§ Given entries:
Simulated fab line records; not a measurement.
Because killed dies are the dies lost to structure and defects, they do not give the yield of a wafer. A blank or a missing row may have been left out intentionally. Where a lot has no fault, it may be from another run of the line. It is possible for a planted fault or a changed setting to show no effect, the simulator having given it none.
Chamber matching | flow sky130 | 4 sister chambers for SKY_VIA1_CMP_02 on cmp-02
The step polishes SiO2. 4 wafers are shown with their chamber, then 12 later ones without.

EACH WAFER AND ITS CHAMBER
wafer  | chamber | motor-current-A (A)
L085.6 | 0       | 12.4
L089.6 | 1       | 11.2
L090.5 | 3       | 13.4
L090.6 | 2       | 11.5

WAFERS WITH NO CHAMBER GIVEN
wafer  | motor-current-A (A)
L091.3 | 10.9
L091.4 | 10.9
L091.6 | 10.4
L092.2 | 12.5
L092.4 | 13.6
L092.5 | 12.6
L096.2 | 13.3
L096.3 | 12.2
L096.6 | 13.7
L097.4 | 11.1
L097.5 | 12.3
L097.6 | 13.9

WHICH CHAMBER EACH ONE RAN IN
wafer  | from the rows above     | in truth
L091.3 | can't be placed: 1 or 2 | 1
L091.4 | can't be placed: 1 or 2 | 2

§ Assignment: Please return exactly the lines from the opening line of the data above through the line with "L092.2 | 12.5", both included and nothing else.

§ Task answer:
Simulated fab line records; not a measurement.
Because killed dies are the dies lost to structure and defects, they do not give the yield of a wafer. A blank or a missing row may have been left out intentionally. Where a lot has no fault, it may be from another run of the line. It is possible for a planted fault or a changed setting to show no effect, the simulator having given it none.
Chamber matching | flow sky130 | 4 sister chambers for SKY_VIA1_CMP_02 on cmp-02
The step polishes SiO2. 4 wafers are shown with their chamber, then 12 later ones without.

EACH WAFER AND ITS CHAMBER
wafer  | chamber | motor-current-A (A)
L085.6 | 0       | 12.4
L089.6 | 1       | 11.2
L090.5 | 3       | 13.4
L090.6 | 2       | 11.5

WAFERS WITH NO CHAMBER GIVEN
wafer  | motor-current-A (A)
L091.3 | 10.9
L091.4 | 10.9
L091.6 | 10.4
L092.2 | 12.5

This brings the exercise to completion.